§ Brief: Would you reproduce the entries exactly, including every line?

════════════════

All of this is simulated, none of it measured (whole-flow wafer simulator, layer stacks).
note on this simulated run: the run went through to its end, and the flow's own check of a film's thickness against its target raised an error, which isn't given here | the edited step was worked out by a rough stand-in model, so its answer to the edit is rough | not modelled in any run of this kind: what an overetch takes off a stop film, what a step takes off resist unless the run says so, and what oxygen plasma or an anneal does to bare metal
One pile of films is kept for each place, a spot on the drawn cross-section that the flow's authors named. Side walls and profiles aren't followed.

════════════════

§ Answer space:
All of this is simulated, none of it measured (whole-flow wafer simulator, layer stacks).
note on this simulated run: the run went through to its end, and the flow's own check of a film's thickness against its target raised an error, which isn't given here | the edited step was worked out by a rough stand-in model, so its answer to the edit is rough | not modelled in any run of this kind: what an overetch takes off a stop film, what a step takes off resist unless the run says so, and what oxygen plasma or an anneal does to bare metal
One pile of films is kept for each place, a spot on the drawn cross-section that the flow's authors named. Side walls and profiles aren't followed.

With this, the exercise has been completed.